+++

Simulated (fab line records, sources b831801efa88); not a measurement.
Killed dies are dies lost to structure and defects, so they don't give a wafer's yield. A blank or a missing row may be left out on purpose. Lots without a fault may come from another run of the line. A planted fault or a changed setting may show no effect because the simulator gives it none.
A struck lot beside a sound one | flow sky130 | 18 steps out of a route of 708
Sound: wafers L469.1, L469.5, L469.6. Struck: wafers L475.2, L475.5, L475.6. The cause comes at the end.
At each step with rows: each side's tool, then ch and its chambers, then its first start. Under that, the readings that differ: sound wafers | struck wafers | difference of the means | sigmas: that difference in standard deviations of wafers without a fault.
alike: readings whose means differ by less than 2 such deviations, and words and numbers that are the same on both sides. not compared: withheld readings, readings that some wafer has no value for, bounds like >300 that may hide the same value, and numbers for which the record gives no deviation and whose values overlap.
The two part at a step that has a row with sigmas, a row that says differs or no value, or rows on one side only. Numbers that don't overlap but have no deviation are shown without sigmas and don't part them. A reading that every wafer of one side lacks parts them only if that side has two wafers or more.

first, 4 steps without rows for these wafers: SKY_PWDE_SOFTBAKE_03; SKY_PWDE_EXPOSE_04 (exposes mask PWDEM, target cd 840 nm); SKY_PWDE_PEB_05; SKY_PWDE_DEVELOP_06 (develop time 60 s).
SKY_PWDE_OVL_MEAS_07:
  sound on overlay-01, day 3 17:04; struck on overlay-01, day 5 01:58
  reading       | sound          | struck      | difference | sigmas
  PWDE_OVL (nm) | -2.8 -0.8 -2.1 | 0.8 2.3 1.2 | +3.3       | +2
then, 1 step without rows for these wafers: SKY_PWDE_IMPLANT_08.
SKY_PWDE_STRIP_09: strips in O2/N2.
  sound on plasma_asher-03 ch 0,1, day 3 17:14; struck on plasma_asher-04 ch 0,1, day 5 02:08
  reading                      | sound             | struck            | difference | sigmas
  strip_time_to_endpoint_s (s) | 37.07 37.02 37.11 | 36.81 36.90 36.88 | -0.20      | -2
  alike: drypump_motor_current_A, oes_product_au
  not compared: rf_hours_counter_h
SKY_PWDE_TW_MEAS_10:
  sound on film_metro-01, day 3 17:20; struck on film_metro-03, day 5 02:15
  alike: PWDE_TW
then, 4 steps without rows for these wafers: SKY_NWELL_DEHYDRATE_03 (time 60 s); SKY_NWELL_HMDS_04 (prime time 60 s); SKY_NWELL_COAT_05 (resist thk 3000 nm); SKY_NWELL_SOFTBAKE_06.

+++

**ASSIGNED TASK**
Each line from the start of the listing above through the line containing "Sound: wafers L469.1, L469.5, L469.6." should be copied exactly, please, with no other lines added.

**TASK SOLUTION**
Simulated (fab line records, sources b831801efa88); not a measurement.
Killed dies are dies lost to structure and defects, so they don't give a wafer's yield. A blank or a missing row may be left out on purpose. Lots without a fault may come from another run of the line. A planted fault or a changed setting may show no effect because the simulator gives it none.
A struck lot beside a sound one | flow sky130 | 18 steps out of a route of 708
Sound: wafers L469.1, L469.5, L469.6. Struck: wafers L475.2, L475.5, L475.6. The cause comes at the end.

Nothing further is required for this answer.